########################################
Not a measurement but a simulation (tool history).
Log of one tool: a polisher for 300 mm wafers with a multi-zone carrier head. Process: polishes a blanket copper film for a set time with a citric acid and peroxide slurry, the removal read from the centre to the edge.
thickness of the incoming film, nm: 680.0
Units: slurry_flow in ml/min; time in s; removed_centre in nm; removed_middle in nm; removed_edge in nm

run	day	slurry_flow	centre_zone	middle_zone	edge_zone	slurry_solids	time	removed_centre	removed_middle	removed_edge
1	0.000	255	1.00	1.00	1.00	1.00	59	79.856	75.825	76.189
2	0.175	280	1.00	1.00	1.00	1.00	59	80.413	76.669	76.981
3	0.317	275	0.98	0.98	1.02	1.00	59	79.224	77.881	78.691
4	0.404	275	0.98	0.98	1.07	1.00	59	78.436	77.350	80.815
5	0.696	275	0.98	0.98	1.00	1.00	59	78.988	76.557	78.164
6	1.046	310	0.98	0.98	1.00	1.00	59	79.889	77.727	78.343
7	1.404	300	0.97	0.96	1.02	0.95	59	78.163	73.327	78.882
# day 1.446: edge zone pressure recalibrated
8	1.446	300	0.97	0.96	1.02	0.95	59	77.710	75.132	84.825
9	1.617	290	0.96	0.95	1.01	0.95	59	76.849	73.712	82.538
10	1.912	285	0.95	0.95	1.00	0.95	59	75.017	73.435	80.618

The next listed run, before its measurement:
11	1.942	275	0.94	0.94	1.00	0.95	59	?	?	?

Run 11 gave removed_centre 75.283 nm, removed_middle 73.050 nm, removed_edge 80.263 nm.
########################################

■ **ACTION ITEM**
Scan the lines above for "Log of one tool: a" and for "Units: slurry_flow in". Repeat exactly the line holding each of them and every line in between.

■ **TASK OUTPUT**
Log of one tool: a polisher for 300 mm wafers with a multi-zone carrier head. Process: polishes a blanket copper film for a set time with a citric acid and peroxide slurry, the removal read from the centre to the edge.
thickness of the incoming film, nm: 680.0
Units: slurry_flow in ml/min; time in s; removed_centre in nm; removed_middle in nm; removed_edge in nm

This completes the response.